ACTION ITEM: Take the entries that follow and return exactly the lines from the one holding "set.NAME: the setting" through the one holding "# step N5_BEOL_M7_ETCH_65", both included. Nothing else is needed.

MATERIAL SHOWN:
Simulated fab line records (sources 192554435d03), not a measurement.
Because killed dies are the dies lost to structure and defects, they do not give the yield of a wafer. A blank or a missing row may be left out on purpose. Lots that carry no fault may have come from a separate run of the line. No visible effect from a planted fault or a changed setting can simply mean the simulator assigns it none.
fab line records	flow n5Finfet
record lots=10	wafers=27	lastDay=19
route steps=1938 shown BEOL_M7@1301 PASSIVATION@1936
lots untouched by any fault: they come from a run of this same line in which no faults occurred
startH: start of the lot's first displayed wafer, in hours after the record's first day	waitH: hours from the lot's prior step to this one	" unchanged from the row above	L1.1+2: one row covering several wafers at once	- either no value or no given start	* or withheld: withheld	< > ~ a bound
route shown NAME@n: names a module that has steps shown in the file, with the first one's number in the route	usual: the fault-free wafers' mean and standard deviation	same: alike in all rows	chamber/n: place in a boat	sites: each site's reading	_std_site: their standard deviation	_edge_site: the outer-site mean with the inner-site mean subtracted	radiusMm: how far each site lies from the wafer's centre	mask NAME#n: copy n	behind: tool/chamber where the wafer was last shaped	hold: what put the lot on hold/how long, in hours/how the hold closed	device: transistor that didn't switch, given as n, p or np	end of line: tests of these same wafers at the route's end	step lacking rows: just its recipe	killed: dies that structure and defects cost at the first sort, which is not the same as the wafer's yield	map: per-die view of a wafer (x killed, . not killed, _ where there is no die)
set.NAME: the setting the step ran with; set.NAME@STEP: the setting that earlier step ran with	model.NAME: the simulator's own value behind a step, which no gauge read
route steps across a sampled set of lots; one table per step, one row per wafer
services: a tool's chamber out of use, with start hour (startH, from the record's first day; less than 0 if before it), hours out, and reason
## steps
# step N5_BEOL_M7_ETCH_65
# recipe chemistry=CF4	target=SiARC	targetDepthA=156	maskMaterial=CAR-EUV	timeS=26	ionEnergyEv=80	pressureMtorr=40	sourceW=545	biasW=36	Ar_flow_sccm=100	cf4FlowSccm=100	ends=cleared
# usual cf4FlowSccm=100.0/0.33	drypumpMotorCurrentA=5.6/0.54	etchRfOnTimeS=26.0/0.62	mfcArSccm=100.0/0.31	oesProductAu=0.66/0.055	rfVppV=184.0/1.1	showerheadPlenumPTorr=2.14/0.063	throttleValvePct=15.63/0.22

YOUR SOLUTION:
set.NAME: the setting the step ran with; set.NAME@STEP: the setting that earlier step ran with	model.NAME: the simulator's own value behind a step, which no gauge read
route steps across a sampled set of lots; one table per step, one row per wafer
services: a tool's chamber out of use, with start hour (startH, from the record's first day; less than 0 if before it), hours out, and reason
## steps
# step N5_BEOL_M7_ETCH_65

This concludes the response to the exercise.